▶ **Action item**:
Nothing more is wanted than an exact repeat of the data below.

▶ **Data for analysis**:
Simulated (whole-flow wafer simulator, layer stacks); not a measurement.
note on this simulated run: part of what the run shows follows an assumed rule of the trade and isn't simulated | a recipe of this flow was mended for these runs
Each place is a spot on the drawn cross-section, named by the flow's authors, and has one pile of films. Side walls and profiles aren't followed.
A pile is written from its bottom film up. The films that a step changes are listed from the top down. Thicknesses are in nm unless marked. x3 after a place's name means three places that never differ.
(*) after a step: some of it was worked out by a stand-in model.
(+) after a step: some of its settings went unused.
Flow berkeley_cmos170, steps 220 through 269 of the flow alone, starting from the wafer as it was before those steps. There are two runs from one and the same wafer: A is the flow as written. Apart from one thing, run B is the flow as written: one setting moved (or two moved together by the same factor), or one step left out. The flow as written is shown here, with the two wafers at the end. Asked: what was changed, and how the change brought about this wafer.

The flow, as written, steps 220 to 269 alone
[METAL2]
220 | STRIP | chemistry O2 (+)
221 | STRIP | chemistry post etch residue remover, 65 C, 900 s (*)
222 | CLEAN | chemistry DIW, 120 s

▶ **Written answer**:
Simulated (whole-flow wafer simulator, layer stacks); not a measurement.
note on this simulated run: part of what the run shows follows an assumed rule of the trade and isn't simulated | a recipe of this flow was mended for these runs
Each place is a spot on the drawn cross-section, named by the flow's authors, and has one pile of films. Side walls and profiles aren't followed.
A pile is written from its bottom film up. The films that a step changes are listed from the top down. Thicknesses are in nm unless marked. x3 after a place's name means three places that never differ.
(*) after a step: some of it was worked out by a stand-in model.
(+) after a step: some of its settings went unused.
Flow berkeley_cmos170, steps 220 through 269 of the flow alone, starting from the wafer as it was before those steps. There are two runs from one and the same wafer: A is the flow as written. Apart from one thing, run B is the flow as written: one setting moved (or two moved together by the same factor), or one step left out. The flow as written is shown here, with the two wafers at the end. Asked: what was changed, and how the change brought about this wafer.

The flow, as written, steps 220 to 269 alone
[METAL2]
220 | STRIP | chemistry O2 (+)
221 | STRIP | chemistry post etch residue remover, 65 C, 900 s (*)
222 | CLEAN | chemistry DIW, 120 s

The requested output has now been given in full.